Quote the listing below word for word, stopping after the line that contains "strength of a".

*** Provided material ***

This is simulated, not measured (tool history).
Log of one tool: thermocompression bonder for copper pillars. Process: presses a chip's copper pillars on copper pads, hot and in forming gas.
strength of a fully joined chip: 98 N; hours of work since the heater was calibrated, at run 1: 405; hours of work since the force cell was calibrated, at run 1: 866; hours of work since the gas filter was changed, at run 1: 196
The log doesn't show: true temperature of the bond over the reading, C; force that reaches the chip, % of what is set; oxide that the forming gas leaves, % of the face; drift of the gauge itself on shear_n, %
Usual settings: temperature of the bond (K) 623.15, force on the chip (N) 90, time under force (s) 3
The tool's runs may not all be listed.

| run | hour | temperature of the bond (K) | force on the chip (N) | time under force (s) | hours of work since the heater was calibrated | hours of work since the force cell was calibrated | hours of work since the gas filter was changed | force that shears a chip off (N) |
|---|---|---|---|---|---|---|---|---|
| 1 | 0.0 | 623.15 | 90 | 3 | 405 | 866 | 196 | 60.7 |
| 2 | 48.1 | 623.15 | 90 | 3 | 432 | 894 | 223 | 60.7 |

*** End of Provided material ***

#### Written response:
This is simulated, not measured (tool history).
Log of one tool: thermocompression bonder for copper pillars. Process: presses a chip's copper pillars on copper pads, hot and in forming gas.
strength of a fully joined chip: 98 N; hours of work since the heater was calibrated, at run 1: 405; hours of work since the force cell was calibrated, at run 1: 866; hours of work since the gas filter was changed, at run 1: 196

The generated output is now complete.